TASK ITEM: The expected output is the data itself, duplicated in full.

DATASET ENTRIES:
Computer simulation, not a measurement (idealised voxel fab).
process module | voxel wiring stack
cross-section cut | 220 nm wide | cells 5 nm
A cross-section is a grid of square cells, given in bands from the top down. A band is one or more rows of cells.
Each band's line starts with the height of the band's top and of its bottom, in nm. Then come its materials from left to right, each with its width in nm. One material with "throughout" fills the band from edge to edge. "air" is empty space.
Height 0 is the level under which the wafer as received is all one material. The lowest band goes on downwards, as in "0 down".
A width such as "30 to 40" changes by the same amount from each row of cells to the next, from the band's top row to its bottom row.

YOUR SOLUTION:
Computer simulation, not a measurement (idealised voxel fab).
process module | voxel wiring stack
cross-section cut | 220 nm wide | cells 5 nm
A cross-section is a grid of square cells, given in bands from the top down. A band is one or more rows of cells.
Each band's line starts with the height of the band's top and of its bottom, in nm. Then come its materials from left to right, each with its width in nm. One material with "throughout" fills the band from edge to edge. "air" is empty space.
Height 0 is the level under which the wafer as received is all one material. The lowest band goes on downwards, as in "0 down".
A width such as "30 to 40" changes by the same amount from each row of cells to the next, from the band's top row to its bottom row.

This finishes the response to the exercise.